From the records below, output exactly the lines running from the line containing "- cvd_co-02 at" through the line containing "- rie_diel-02 at", and no others.

DATA SHOWN: Begin

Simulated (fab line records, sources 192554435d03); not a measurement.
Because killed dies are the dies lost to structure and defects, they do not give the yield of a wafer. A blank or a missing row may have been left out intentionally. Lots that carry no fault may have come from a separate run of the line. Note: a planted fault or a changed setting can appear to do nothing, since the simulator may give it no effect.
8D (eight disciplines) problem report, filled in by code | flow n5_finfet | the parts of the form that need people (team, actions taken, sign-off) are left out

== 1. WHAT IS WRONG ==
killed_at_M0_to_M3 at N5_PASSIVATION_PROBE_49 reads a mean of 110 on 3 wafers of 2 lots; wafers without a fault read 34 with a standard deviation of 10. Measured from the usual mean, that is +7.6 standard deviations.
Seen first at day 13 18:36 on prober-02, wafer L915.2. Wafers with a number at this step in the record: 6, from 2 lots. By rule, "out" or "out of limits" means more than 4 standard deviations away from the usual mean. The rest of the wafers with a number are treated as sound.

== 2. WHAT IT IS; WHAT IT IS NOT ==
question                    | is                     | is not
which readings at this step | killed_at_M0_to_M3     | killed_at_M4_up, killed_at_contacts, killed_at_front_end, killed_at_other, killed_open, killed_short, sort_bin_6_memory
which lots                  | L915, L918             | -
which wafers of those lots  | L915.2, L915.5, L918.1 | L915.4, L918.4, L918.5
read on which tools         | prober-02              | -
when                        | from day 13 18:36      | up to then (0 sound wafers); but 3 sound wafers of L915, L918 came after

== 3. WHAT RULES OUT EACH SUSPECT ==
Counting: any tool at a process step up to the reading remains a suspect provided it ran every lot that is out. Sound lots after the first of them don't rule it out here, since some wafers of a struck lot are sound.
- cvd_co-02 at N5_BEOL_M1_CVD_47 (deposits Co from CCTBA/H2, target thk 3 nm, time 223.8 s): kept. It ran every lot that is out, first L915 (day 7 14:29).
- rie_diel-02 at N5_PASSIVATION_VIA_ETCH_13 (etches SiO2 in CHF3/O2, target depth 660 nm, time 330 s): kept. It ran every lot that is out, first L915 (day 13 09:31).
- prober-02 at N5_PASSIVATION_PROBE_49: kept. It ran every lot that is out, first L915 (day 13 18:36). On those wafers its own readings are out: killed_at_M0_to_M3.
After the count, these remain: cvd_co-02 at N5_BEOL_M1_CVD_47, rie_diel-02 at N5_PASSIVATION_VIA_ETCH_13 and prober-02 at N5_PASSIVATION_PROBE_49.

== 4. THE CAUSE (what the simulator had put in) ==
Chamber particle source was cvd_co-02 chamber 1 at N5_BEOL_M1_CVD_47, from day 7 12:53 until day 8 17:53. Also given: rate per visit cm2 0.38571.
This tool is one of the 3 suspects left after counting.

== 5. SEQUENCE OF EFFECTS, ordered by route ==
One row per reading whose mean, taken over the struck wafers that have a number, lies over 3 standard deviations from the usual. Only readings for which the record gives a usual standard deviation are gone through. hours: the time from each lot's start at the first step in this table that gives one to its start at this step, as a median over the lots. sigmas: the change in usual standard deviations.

DATA SHOWN: End

YOUR RESPONSE -
- cvd_co-02 at N5_BEOL_M1_CVD_47 (deposits Co from CCTBA/H2, target thk 3 nm, time 223.8 s): kept. It ran every lot that is out, first L915 (day 7 14:29).
- rie_diel-02 at N5_PASSIVATION_VIA_ETCH_13 (etches SiO2 in CHF3/O2, target depth 660 nm, time 330 s): kept. It ran every lot that is out, first L915 (day 13 09:31).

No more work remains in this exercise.